========
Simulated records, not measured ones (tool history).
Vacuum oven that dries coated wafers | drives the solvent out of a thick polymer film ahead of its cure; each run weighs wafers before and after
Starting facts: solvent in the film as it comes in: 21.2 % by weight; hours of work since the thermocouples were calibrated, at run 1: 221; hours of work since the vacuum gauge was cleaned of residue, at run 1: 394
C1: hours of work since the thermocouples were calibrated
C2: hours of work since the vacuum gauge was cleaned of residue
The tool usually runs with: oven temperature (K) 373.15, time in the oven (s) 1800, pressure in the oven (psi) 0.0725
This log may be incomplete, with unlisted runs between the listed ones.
========

- _REQUIRED ACTION_
Return all of the entries exactly as they were supplied.

- _WRITTEN REPLY_
Simulated records, not measured ones (tool history).
Vacuum oven that dries coated wafers | drives the solvent out of a thick polymer film ahead of its cure; each run weighs wafers before and after
Starting facts: solvent in the film as it comes in: 21.2 % by weight; hours of work since the thermocouples were calibrated, at run 1: 221; hours of work since the vacuum gauge was cleaned of residue, at run 1: 394
C1: hours of work since the thermocouples were calibrated
C2: hours of work since the vacuum gauge was cleaned of residue
The tool usually runs with: oven temperature (K) 373.15, time in the oven (s) 1800, pressure in the oven (psi) 0.0725
This log may be incomplete, with unlisted runs between the listed ones.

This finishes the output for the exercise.